SUPPLIED MATERIAL START

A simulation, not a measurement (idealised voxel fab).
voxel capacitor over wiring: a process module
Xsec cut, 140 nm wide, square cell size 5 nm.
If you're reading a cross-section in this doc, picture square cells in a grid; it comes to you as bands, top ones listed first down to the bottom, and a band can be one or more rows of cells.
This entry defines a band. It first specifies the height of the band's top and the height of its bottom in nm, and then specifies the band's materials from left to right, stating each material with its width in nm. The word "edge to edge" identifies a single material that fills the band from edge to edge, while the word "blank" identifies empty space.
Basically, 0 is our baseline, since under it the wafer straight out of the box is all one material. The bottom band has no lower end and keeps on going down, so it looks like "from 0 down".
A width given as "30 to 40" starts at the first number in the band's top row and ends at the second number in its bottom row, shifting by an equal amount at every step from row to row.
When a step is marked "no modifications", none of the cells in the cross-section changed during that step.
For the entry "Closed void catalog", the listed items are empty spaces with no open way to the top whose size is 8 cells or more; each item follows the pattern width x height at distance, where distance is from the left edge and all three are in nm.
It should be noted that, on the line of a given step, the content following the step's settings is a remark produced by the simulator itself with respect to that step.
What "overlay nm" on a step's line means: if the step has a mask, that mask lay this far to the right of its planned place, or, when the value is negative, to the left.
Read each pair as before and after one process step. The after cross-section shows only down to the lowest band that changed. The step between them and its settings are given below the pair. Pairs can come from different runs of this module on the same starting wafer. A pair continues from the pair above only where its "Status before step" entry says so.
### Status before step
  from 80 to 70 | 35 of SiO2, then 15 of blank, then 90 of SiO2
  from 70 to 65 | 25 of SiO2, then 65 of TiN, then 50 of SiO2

SUPPLIED MATERIAL END

WORK REQUEST –
Each line of the records must be reproduced exactly.

YOUR SOLUTION –
A simulation, not a measurement (idealised voxel fab).
voxel capacitor over wiring: a process module
Xsec cut, 140 nm wide, square cell size 5 nm.
If you're reading a cross-section in this doc, picture square cells in a grid; it comes to you as bands, top ones listed first down to the bottom, and a band can be one or more rows of cells.
This entry defines a band. It first specifies the height of the band's top and the height of its bottom in nm, and then specifies the band's materials from left to right, stating each material with its width in nm. The word "edge to edge" identifies a single material that fills the band from edge to edge, while the word "blank" identifies empty space.
Basically, 0 is our baseline, since under it the wafer straight out of the box is all one material. The bottom band has no lower end and keeps on going down, so it looks like "from 0 down".
A width given as "30 to 40" starts at the first number in the band's top row and ends at the second number in its bottom row, shifting by an equal amount at every step from row to row.
When a step is marked "no modifications", none of the cells in the cross-section changed during that step.
For the entry "Closed void catalog", the listed items are empty spaces with no open way to the top whose size is 8 cells or more; each item follows the pattern width x height at distance, where distance is from the left edge and all three are in nm.
It should be noted that, on the line of a given step, the content following the step's settings is a remark produced by the simulator itself with respect to that step.
What "overlay nm" on a step's line means: if the step has a mask, that mask lay this far to the right of its planned place, or, when the value is negative, to the left.
Read each pair as before and after one process step. The after cross-section shows only down to the lowest band that changed. The step between them and its settings are given below the pair. Pairs can come from different runs of this module on the same starting wafer. A pair continues from the pair above only where its "Status before step" entry says so.
### Status before step
  from 80 to 70 | 35 of SiO2, then 15 of blank, then 90 of SiO2
  from 70 to 65 | 25 of SiO2, then 65 of TiN, then 50 of SiO2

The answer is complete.